» Supplied data
########
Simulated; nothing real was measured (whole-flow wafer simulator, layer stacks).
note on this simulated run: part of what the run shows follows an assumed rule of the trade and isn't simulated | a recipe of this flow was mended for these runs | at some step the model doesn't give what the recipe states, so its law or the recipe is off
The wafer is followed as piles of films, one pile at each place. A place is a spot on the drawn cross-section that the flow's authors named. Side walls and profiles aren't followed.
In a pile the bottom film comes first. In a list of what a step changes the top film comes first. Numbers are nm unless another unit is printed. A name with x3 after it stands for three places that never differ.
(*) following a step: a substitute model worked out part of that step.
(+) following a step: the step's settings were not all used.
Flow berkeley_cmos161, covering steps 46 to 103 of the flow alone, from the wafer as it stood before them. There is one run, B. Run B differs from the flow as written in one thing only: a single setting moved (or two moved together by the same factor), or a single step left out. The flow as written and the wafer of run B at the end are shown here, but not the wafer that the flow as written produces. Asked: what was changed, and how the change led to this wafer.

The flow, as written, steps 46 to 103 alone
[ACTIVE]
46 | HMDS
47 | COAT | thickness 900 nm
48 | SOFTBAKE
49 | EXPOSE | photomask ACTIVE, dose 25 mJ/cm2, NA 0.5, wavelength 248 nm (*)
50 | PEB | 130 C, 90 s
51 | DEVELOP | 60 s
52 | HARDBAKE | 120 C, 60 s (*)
########

Produce an identical printout of the material above.

Simulated; nothing real was measured (whole-flow wafer simulator, layer stacks).
note on this simulated run: part of what the run shows follows an assumed rule of the trade and isn't simulated | a recipe of this flow was mended for these runs | at some step the model doesn't give what the recipe states, so its law or the recipe is off
The wafer is followed as piles of films, one pile at each place. A place is a spot on the drawn cross-section that the flow's authors named. Side walls and profiles aren't followed.
In a pile the bottom film comes first. In a list of what a step changes the top film comes first. Numbers are nm unless another unit is printed. A name with x3 after it stands for three places that never differ.
(*) following a step: a substitute model worked out part of that step.
(+) following a step: the step's settings were not all used.
Flow berkeley_cmos161, covering steps 46 to 103 of the flow alone, from the wafer as it stood before them. There is one run, B. Run B differs from the flow as written in one thing only: a single setting moved (or two moved together by the same factor), or a single step left out. The flow as written and the wafer of run B at the end are shown here, but not the wafer that the flow as written produces. Asked: what was changed, and how the change led to this wafer.

The flow, as written, steps 46 to 103 alone
[ACTIVE]
46 | HMDS
47 | COAT | thickness 900 nm
48 | SOFTBAKE
49 | EXPOSE | photomask ACTIVE, dose 25 mJ/cm2, NA 0.5, wavelength 248 nm (*)
50 | PEB | 130 C, 90 s
51 | DEVELOP | 60 s
52 | HARDBAKE | 120 C, 60 s (*)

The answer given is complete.